# # # # #

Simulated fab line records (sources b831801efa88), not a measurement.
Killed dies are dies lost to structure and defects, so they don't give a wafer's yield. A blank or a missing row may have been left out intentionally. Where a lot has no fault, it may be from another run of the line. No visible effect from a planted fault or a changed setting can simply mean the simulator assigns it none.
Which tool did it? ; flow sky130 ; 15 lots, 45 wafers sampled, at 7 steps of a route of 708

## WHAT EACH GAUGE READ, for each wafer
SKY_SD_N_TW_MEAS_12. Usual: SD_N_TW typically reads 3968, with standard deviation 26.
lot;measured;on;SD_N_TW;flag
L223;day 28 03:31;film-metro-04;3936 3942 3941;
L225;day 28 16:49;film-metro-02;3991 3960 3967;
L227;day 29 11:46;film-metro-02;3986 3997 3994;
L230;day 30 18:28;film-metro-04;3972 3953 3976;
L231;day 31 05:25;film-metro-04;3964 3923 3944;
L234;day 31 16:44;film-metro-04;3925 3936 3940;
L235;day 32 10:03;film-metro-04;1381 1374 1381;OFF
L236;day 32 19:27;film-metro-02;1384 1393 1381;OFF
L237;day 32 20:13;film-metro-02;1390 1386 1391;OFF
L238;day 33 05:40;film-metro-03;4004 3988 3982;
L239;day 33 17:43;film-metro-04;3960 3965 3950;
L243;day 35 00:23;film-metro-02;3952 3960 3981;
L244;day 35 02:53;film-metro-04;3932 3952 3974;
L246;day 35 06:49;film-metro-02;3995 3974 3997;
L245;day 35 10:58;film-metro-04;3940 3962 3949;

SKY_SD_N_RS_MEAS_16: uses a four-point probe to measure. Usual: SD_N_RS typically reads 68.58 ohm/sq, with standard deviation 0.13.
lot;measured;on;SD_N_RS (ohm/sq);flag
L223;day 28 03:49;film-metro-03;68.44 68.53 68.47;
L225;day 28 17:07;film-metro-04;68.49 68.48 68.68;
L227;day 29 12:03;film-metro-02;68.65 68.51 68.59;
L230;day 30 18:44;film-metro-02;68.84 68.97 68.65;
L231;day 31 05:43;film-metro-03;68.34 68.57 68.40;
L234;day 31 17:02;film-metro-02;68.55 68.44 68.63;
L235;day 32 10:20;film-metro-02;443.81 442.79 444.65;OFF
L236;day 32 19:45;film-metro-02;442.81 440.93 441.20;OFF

# # # # #

● ACTION ITEM
Begin at the first line of the records above and restate each line word for word, stopping after the line with "L239;day 33 17:43;film-metro-04;3960".

● EXERCISE RESPONSE
Simulated fab line records (sources b831801efa88), not a measurement.
Killed dies are dies lost to structure and defects, so they don't give a wafer's yield. A blank or a missing row may have been left out intentionally. Where a lot has no fault, it may be from another run of the line. No visible effect from a planted fault or a changed setting can simply mean the simulator assigns it none.
Which tool did it? ; flow sky130 ; 15 lots, 45 wafers sampled, at 7 steps of a route of 708

## WHAT EACH GAUGE READ, for each wafer
SKY_SD_N_TW_MEAS_12. Usual: SD_N_TW typically reads 3968, with standard deviation 26.
lot;measured;on;SD_N_TW;flag
L223;day 28 03:31;film-metro-04;3936 3942 3941;
L225;day 28 16:49;film-metro-02;3991 3960 3967;
L227;day 29 11:46;film-metro-02;3986 3997 3994;
L230;day 30 18:28;film-metro-04;3972 3953 3976;
L231;day 31 05:25;film-metro-04;3964 3923 3944;
L234;day 31 16:44;film-metro-04;3925 3936 3940;
L235;day 32 10:03;film-metro-04;1381 1374 1381;OFF
L236;day 32 19:27;film-metro-02;1384 1393 1381;OFF
L237;day 32 20:13;film-metro-02;1390 1386 1391;OFF
L238;day 33 05:40;film-metro-03;4004 3988 3982;
L239;day 33 17:43;film-metro-04;3960 3965 3950;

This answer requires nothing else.